Top of SUPPLIED MATERIAL

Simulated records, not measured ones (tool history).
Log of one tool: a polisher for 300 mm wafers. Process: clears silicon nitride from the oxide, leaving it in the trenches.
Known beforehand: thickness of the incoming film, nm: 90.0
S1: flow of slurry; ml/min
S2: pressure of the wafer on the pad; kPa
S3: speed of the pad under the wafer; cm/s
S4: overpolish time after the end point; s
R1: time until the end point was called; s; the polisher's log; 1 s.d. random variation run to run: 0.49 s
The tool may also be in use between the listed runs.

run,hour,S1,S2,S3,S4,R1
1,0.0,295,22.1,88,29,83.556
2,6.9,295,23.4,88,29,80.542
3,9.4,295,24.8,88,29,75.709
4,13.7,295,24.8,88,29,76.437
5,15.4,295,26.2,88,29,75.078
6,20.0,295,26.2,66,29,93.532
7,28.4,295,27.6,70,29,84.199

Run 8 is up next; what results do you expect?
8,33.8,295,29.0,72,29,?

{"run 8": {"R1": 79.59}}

Bottom of SUPPLIED MATERIAL

• **TASK ITEM**: Give back the listing exactly, please, from its first line to the line containing "8,33.8,295,29.0,72,29,?", inclusive, and nothing past that line.

• **RESULT**:
Simulated records, not measured ones (tool history).
Log of one tool: a polisher for 300 mm wafers. Process: clears silicon nitride from the oxide, leaving it in the trenches.
Known beforehand: thickness of the incoming film, nm: 90.0
S1: flow of slurry; ml/min
S2: pressure of the wafer on the pad; kPa
S3: speed of the pad under the wafer; cm/s
S4: overpolish time after the end point; s
R1: time until the end point was called; s; the polisher's log; 1 s.d. random variation run to run: 0.49 s
The tool may also be in use between the listed runs.

run,hour,S1,S2,S3,S4,R1
1,0.0,295,22.1,88,29,83.556
2,6.9,295,23.4,88,29,80.542
3,9.4,295,24.8,88,29,75.709
4,13.7,295,24.8,88,29,76.437
5,15.4,295,26.2,88,29,75.078
6,20.0,295,26.2,66,29,93.532
7,28.4,295,27.6,70,29,84.199

Run 8 is up next; what results do you expect?
8,33.8,295,29.0,72,29,?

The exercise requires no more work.